----------------

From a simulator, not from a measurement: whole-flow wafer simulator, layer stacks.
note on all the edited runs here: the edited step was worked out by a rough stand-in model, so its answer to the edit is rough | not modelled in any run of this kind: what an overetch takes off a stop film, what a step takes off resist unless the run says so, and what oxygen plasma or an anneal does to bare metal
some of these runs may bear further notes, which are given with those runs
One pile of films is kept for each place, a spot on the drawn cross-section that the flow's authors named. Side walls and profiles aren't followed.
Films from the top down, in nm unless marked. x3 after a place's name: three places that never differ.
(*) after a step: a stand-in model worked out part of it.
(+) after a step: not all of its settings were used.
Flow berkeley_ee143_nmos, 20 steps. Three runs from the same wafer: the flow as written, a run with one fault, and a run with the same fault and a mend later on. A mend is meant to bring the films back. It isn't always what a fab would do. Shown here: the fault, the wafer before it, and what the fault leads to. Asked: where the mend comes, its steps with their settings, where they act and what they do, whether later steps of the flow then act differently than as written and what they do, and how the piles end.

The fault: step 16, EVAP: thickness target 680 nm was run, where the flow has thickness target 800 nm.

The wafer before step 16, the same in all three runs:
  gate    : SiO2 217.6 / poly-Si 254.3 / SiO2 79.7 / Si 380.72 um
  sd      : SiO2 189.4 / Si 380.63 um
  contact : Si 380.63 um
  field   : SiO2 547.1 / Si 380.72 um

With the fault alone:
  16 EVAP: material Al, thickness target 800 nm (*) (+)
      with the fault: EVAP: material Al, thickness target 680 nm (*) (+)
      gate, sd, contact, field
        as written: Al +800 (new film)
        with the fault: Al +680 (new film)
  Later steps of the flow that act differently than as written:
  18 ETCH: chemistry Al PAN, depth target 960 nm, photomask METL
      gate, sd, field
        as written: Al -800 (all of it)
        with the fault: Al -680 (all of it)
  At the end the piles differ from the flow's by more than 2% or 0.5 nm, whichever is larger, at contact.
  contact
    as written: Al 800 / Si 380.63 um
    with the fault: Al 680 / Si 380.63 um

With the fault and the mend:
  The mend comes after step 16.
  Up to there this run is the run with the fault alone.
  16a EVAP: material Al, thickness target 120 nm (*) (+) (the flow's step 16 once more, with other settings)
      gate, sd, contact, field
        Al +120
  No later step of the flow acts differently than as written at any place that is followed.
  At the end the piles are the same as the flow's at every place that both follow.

----------------

Work instruction: Quote, word for word, every line from the top of the entries through the line that holds "79.7 / Si 380.72 um".

Written response:
From a simulator, not from a measurement: whole-flow wafer simulator, layer stacks.
note on all the edited runs here: the edited step was worked out by a rough stand-in model, so its answer to the edit is rough | not modelled in any run of this kind: what an overetch takes off a stop film, what a step takes off resist unless the run says so, and what oxygen plasma or an anneal does to bare metal
some of these runs may bear further notes, which are given with those runs
One pile of films is kept for each place, a spot on the drawn cross-section that the flow's authors named. Side walls and profiles aren't followed.
Films from the top down, in nm unless marked. x3 after a place's name: three places that never differ.
(*) after a step: a stand-in model worked out part of it.
(+) after a step: not all of its settings were used.
Flow berkeley_ee143_nmos, 20 steps. Three runs from the same wafer: the flow as written, a run with one fault, and a run with the same fault and a mend later on. A mend is meant to bring the films back. It isn't always what a fab would do. Shown here: the fault, the wafer before it, and what the fault leads to. Asked: where the mend comes, its steps with their settings, where they act and what they do, whether later steps of the flow then act differently than as written and what they do, and how the piles end.

The fault: step 16, EVAP: thickness target 680 nm was run, where the flow has thickness target 800 nm.

The wafer before step 16, the same in all three runs:
  gate    : SiO2 217.6 / poly-Si 254.3 / SiO2 79.7 / Si 380.72 um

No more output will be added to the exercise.